Work task —
Output the records exactly, with no line skipped.

Recorded data —
☆ ☆ ☆ ☆ ☆

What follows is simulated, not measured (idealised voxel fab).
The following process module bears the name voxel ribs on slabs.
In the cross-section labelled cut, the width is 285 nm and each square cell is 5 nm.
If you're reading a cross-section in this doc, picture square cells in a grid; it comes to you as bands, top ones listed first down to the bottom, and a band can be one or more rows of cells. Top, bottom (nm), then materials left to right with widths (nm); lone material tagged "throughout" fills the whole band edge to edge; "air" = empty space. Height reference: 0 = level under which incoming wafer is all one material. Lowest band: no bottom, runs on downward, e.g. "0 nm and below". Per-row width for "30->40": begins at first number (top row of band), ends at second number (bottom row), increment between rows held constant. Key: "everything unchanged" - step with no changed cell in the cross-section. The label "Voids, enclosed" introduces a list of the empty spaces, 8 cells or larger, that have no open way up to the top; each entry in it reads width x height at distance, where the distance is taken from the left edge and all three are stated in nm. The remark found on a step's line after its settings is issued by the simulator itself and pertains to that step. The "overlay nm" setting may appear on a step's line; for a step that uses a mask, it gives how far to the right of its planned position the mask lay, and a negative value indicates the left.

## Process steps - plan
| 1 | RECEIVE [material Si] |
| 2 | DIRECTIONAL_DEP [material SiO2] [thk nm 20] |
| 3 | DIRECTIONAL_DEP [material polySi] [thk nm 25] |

☆ ☆ ☆ ☆ ☆

Your solution —
What follows is simulated, not measured (idealised voxel fab).
The following process module bears the name voxel ribs on slabs.
In the cross-section labelled cut, the width is 285 nm and each square cell is 5 nm.
If you're reading a cross-section in this doc, picture square cells in a grid; it comes to you as bands, top ones listed first down to the bottom, and a band can be one or more rows of cells. Top, bottom (nm), then materials left to right with widths (nm); lone material tagged "throughout" fills the whole band edge to edge; "air" = empty space. Height reference: 0 = level under which incoming wafer is all one material. Lowest band: no bottom, runs on downward, e.g. "0 nm and below". Per-row width for "30->40": begins at first number (top row of band), ends at second number (bottom row), increment between rows held constant. Key: "everything unchanged" - step with no changed cell in the cross-section. The label "Voids, enclosed" introduces a list of the empty spaces, 8 cells or larger, that have no open way up to the top; each entry in it reads width x height at distance, where the distance is taken from the left edge and all three are stated in nm. The remark found on a step's line after its settings is issued by the simulator itself and pertains to that step. The "overlay nm" setting may appear on a step's line; for a step that uses a mask, it gives how far to the right of its planned position the mask lay, and a negative value indicates the left.

## Process steps - plan
| 1 | RECEIVE [material Si] |
| 2 | DIRECTIONAL_DEP [material SiO2] [thk nm 20] |
| 3 | DIRECTIONAL_DEP [material polySi] [thk nm 25] |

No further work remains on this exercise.